Could you print every line from the first one of the records below through the line containing "A wafer's yield", with both included and nothing else?

------

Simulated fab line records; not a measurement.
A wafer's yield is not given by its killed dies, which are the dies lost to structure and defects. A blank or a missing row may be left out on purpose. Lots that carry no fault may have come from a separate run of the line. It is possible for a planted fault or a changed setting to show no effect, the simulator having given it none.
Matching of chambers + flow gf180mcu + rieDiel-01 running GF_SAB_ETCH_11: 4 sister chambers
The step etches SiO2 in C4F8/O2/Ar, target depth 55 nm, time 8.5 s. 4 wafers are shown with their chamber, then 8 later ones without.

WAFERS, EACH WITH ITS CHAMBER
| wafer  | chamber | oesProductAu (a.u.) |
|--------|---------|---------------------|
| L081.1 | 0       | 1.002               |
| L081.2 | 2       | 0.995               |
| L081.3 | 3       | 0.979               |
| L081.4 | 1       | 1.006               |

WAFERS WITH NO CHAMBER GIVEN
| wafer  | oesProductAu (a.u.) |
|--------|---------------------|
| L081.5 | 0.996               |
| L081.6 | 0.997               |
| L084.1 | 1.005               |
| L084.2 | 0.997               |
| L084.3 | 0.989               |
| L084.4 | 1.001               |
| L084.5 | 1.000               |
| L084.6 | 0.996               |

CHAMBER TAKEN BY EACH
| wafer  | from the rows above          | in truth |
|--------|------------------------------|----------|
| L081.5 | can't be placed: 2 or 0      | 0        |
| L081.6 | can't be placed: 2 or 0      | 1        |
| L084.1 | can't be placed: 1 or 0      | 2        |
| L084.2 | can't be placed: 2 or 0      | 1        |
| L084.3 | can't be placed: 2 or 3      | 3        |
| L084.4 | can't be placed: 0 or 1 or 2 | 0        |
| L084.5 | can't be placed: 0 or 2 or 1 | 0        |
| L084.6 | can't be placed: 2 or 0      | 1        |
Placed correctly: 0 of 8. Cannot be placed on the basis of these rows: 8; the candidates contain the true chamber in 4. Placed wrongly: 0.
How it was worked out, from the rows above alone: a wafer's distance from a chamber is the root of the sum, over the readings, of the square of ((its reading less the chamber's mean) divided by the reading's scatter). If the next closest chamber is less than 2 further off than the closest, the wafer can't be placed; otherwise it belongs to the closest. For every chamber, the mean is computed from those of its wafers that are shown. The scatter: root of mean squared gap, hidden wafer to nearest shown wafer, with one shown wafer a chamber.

------

** PROBLEM SOLUTION **
Simulated fab line records; not a measurement.
A wafer's yield is not given by its killed dies, which are the dies lost to structure and defects. A blank or a missing row may be left out on purpose. Lots that carry no fault may have come from a separate run of the line. It is possible for a planted fault or a changed setting to show no effect, the simulator having given it none.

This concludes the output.